■ Work task ■
Scan the records below for the line with "M6_NB_RS (ohm/sq), wafer by wafer: 0.885" and the line with "measured: day 78 20:35". Repeat those two lines and every line between them exactly, and nothing else.

■ Extracted entries ■
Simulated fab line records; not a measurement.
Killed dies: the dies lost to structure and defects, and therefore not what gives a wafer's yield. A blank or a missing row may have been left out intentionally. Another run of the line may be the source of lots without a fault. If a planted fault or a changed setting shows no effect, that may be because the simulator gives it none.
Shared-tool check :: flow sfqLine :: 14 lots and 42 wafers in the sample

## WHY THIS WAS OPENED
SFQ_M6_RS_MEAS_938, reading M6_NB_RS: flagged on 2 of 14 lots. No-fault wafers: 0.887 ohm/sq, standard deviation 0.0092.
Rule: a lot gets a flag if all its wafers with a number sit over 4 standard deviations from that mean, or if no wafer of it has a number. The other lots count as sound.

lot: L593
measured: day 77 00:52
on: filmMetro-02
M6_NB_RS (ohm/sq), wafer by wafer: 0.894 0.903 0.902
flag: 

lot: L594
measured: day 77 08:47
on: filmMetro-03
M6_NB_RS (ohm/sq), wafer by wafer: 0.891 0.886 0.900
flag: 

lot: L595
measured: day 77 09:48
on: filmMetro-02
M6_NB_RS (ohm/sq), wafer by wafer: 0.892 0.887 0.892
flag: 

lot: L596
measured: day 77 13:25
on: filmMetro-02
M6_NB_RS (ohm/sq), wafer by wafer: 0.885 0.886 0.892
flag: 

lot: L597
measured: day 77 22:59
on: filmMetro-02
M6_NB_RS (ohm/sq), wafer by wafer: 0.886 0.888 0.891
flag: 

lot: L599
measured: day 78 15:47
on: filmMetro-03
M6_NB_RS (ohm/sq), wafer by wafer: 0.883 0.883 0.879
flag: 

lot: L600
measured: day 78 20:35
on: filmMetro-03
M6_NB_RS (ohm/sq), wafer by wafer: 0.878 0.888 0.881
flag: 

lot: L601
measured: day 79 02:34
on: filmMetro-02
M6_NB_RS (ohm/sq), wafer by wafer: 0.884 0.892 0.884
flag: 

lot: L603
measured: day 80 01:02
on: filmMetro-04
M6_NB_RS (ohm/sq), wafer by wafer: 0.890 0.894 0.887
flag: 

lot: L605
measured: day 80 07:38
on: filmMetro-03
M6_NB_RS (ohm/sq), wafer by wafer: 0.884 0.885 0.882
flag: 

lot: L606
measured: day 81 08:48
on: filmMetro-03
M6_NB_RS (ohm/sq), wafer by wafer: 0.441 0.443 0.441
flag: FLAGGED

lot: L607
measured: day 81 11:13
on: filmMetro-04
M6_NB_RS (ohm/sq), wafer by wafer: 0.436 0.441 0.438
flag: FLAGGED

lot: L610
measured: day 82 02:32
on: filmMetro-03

■ Task answer ■
M6_NB_RS (ohm/sq), wafer by wafer: 0.885 0.886 0.892
flag: 

lot: L597
measured: day 77 22:59
on: filmMetro-02
M6_NB_RS (ohm/sq), wafer by wafer: 0.886 0.888 0.891
flag: 

lot: L599
measured: day 78 15:47
on: filmMetro-03
M6_NB_RS (ohm/sq), wafer by wafer: 0.883 0.883 0.879
flag: 

lot: L600
measured: day 78 20:35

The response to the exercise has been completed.